= = = = = = =
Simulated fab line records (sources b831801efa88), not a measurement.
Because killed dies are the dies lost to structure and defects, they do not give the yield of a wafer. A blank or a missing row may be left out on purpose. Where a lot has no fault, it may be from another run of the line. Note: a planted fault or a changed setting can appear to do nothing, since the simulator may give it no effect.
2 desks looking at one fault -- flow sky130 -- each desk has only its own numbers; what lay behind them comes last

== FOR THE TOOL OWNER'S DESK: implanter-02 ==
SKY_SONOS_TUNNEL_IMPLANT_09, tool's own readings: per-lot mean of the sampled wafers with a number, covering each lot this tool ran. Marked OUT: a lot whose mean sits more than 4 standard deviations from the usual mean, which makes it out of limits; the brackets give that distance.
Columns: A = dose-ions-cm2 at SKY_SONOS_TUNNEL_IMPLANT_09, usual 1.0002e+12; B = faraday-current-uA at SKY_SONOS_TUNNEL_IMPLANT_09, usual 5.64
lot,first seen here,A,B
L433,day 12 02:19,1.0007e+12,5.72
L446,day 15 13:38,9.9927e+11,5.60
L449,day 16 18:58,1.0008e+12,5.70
= = = = = = =

=== Work task ===
Each entry above needs to be output exactly as written.

=== Exercise solution ===
Simulated fab line records (sources b831801efa88), not a measurement.
Because killed dies are the dies lost to structure and defects, they do not give the yield of a wafer. A blank or a missing row may be left out on purpose. Where a lot has no fault, it may be from another run of the line. Note: a planted fault or a changed setting can appear to do nothing, since the simulator may give it no effect.
2 desks looking at one fault -- flow sky130 -- each desk has only its own numbers; what lay behind them comes last

== FOR THE TOOL OWNER'S DESK: implanter-02 ==
SKY_SONOS_TUNNEL_IMPLANT_09, tool's own readings: per-lot mean of the sampled wafers with a number, covering each lot this tool ran. Marked OUT: a lot whose mean sits more than 4 standard deviations from the usual mean, which makes it out of limits; the brackets give that distance.
Columns: A = dose-ions-cm2 at SKY_SONOS_TUNNEL_IMPLANT_09, usual 1.0002e+12; B = faraday-current-uA at SKY_SONOS_TUNNEL_IMPLANT_09, usual 5.64
lot,first seen here,A,B
L433,day 12 02:19,1.0007e+12,5.72
L446,day 15 13:38,9.9927e+11,5.60
L449,day 16 18:58,1.0008e+12,5.70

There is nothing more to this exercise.